» Data supplied:
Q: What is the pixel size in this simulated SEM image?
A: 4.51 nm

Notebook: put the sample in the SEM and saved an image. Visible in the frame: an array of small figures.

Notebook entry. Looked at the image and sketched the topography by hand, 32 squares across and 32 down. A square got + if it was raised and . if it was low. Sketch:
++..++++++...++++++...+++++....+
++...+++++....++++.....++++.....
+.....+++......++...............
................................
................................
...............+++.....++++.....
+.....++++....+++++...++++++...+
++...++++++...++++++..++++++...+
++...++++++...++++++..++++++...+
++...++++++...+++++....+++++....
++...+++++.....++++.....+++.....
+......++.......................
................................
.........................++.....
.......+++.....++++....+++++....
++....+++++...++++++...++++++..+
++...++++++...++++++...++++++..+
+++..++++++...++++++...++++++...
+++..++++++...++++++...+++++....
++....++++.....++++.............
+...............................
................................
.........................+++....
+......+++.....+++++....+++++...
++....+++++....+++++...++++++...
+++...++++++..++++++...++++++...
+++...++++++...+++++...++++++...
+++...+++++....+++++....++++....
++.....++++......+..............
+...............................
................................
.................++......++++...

» Exercise: Reproduce the material above exactly, beginning at its first line and ending with the line that holds "Notebook: put the". Include nothing else.

» Response:
Q: What is the pixel size in this simulated SEM image?
A: 4.51 nm

Notebook: put the sample in the SEM and saved an image. Visible in the frame: an array of small figures.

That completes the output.